## REQUIREMENT
Could you print each of the records below exactly?

Start of PROVIDED DATA

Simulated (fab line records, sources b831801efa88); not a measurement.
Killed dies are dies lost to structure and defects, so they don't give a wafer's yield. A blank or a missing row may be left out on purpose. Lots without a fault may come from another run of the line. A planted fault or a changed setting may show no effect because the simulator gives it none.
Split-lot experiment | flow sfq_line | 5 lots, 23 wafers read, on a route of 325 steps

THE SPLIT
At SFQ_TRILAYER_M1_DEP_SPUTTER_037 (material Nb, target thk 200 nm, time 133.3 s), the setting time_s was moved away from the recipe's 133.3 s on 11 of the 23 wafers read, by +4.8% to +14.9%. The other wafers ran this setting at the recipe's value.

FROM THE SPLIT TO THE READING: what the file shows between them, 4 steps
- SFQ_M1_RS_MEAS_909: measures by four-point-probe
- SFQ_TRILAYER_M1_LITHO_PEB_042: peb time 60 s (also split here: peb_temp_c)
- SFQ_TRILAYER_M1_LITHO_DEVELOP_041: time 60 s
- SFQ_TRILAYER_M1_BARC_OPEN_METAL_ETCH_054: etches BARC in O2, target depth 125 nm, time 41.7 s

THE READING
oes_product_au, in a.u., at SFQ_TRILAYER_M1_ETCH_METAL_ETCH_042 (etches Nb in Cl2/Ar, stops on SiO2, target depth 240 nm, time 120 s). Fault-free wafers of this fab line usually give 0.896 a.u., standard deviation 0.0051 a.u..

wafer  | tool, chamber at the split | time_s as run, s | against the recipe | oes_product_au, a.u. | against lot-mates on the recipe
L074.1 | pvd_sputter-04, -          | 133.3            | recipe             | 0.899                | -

End of PROVIDED DATA

## WRITTEN SOLUTION
Simulated (fab line records, sources b831801efa88); not a measurement.
Killed dies are dies lost to structure and defects, so they don't give a wafer's yield. A blank or a missing row may be left out on purpose. Lots without a fault may come from another run of the line. A planted fault or a changed setting may show no effect because the simulator gives it none.
Split-lot experiment | flow sfq_line | 5 lots, 23 wafers read, on a route of 325 steps

THE SPLIT
At SFQ_TRILAYER_M1_DEP_SPUTTER_037 (material Nb, target thk 200 nm, time 133.3 s), the setting time_s was moved away from the recipe's 133.3 s on 11 of the 23 wafers read, by +4.8% to +14.9%. The other wafers ran this setting at the recipe's value.

FROM THE SPLIT TO THE READING: what the file shows between them, 4 steps
- SFQ_M1_RS_MEAS_909: measures by four-point-probe
- SFQ_TRILAYER_M1_LITHO_PEB_042: peb time 60 s (also split here: peb_temp_c)
- SFQ_TRILAYER_M1_LITHO_DEVELOP_041: time 60 s
- SFQ_TRILAYER_M1_BARC_OPEN_METAL_ETCH_054: etches BARC in O2, target depth 125 nm, time 41.7 s

THE READING
oes_product_au, in a.u., at SFQ_TRILAYER_M1_ETCH_METAL_ETCH_042 (etches Nb in Cl2/Ar, stops on SiO2, target depth 240 nm, time 120 s). Fault-free wafers of this fab line usually give 0.896 a.u., standard deviation 0.0051 a.u..

wafer  | tool, chamber at the split | time_s as run, s | against the recipe | oes_product_au, a.u. | against lot-mates on the recipe
L074.1 | pvd_sputter-04, -          | 133.3            | recipe             | 0.899                | -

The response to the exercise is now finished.